Work item: Retype, word for word, every line of the records below starting at the one that contains "62.270 | 546.15 |" and ending at the one that contains "62.351 | 643.25 |"; include both of those lines and nothing more.

Supplied material:
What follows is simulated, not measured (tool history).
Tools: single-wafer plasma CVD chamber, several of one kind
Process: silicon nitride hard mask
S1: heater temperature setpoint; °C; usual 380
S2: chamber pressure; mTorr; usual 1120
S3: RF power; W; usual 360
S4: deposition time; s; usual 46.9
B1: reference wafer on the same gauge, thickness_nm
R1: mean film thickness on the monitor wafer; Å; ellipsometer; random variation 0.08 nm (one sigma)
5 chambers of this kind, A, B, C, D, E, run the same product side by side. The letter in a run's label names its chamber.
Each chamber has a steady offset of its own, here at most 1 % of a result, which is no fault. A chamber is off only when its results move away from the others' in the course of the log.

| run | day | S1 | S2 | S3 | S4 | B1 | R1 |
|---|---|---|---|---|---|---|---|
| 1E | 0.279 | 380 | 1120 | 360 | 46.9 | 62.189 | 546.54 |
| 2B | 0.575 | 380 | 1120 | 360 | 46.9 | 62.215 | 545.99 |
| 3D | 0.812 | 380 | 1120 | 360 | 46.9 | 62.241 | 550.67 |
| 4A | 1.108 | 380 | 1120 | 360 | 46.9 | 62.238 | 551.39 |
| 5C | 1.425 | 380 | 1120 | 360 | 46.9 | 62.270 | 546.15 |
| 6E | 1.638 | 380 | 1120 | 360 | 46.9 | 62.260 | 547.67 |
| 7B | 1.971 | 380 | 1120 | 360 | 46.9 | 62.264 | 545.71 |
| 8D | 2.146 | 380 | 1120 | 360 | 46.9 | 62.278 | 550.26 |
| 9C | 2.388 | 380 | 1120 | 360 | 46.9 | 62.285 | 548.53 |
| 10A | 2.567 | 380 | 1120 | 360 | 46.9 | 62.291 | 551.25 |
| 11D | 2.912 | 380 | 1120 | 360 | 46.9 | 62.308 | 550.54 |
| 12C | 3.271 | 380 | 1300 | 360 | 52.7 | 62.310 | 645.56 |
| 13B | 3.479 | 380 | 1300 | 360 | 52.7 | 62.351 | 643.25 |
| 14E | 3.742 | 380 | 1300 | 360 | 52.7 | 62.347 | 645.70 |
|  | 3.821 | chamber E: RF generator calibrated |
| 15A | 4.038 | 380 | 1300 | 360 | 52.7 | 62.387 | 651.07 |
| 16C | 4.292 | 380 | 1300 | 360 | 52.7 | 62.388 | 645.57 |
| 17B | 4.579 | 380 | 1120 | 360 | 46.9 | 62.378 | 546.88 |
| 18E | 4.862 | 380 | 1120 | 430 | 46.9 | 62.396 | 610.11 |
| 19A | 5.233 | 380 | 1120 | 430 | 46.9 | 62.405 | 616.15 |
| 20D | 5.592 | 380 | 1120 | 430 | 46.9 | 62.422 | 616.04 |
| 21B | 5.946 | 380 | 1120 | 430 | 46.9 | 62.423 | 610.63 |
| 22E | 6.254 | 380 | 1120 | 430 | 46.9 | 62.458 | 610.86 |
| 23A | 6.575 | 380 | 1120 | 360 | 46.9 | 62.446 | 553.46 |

Answer area:
| 5C | 1.425 | 380 | 1120 | 360 | 46.9 | 62.270 | 546.15 |
| 6E | 1.638 | 380 | 1120 | 360 | 46.9 | 62.260 | 547.67 |
| 7B | 1.971 | 380 | 1120 | 360 | 46.9 | 62.264 | 545.71 |
| 8D | 2.146 | 380 | 1120 | 360 | 46.9 | 62.278 | 550.26 |
| 9C | 2.388 | 380 | 1120 | 360 | 46.9 | 62.285 | 548.53 |
| 10A | 2.567 | 380 | 1120 | 360 | 46.9 | 62.291 | 551.25 |
| 11D | 2.912 | 380 | 1120 | 360 | 46.9 | 62.308 | 550.54 |
| 12C | 3.271 | 380 | 1300 | 360 | 52.7 | 62.310 | 645.56 |
| 13B | 3.479 | 380 | 1300 | 360 | 52.7 | 62.351 | 643.25 |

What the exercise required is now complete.